Would you write out, word for word, each line of the records below from the top through the one holding "(*) following a"?

DATA UNDER STUDY section start
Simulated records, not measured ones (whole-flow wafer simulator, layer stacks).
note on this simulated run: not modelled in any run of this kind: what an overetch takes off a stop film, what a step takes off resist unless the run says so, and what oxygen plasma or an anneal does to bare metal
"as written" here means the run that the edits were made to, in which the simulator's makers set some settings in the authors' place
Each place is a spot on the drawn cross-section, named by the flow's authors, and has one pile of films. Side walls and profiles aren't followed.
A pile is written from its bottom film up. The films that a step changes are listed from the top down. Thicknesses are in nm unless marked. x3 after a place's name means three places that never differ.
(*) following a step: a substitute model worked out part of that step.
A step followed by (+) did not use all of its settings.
DATA UNDER STUDY section end

PROBLEM SOLUTION:
Simulated records, not measured ones (whole-flow wafer simulator, layer stacks).
note on this simulated run: not modelled in any run of this kind: what an overetch takes off a stop film, what a step takes off resist unless the run says so, and what oxygen plasma or an anneal does to bare metal
"as written" here means the run that the edits were made to, in which the simulator's makers set some settings in the authors' place
Each place is a spot on the drawn cross-section, named by the flow's authors, and has one pile of films. Side walls and profiles aren't followed.
A pile is written from its bottom film up. The films that a step changes are listed from the top down. Thicknesses are in nm unless marked. x3 after a place's name means three places that never differ.
(*) following a step: a substitute model worked out part of that step.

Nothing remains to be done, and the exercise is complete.